**Action item:** Please transcribe every record below exactly as written.

★ ★ ★ ★ ★ ★ ★

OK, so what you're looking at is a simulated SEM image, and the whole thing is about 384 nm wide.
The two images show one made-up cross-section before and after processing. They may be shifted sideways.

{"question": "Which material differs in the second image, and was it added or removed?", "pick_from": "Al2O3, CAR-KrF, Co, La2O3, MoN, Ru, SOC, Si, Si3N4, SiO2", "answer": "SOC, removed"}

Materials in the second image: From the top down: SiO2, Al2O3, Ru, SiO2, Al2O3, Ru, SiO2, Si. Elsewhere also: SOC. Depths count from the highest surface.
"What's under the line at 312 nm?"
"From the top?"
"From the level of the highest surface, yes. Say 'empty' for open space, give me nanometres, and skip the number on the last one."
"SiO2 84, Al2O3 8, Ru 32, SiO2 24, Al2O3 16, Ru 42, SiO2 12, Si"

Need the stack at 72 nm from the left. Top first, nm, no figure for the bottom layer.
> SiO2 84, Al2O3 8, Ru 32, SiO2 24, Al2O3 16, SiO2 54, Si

★ ★ ★ ★ ★ ★ ★

**Exercise output:**
OK, so what you're looking at is a simulated SEM image, and the whole thing is about 384 nm wide.
The two images show one made-up cross-section before and after processing. They may be shifted sideways.

{"question": "Which material differs in the second image, and was it added or removed?", "pick_from": "Al2O3, CAR-KrF, Co, La2O3, MoN, Ru, SOC, Si, Si3N4, SiO2", "answer": "SOC, removed"}

Materials in the second image: From the top down: SiO2, Al2O3, Ru, SiO2, Al2O3, Ru, SiO2, Si. Elsewhere also: SOC. Depths count from the highest surface.
"What's under the line at 312 nm?"
"From the top?"
"From the level of the highest surface, yes. Say 'empty' for open space, give me nanometres, and skip the number on the last one."
"SiO2 84, Al2O3 8, Ru 32, SiO2 24, Al2O3 16, Ru 42, SiO2 12, Si"

Need the stack at 72 nm from the left. Top first, nm, no figure for the bottom layer.
> SiO2 84, Al2O3 8, Ru 32, SiO2 24, Al2O3 16, SiO2 54, Si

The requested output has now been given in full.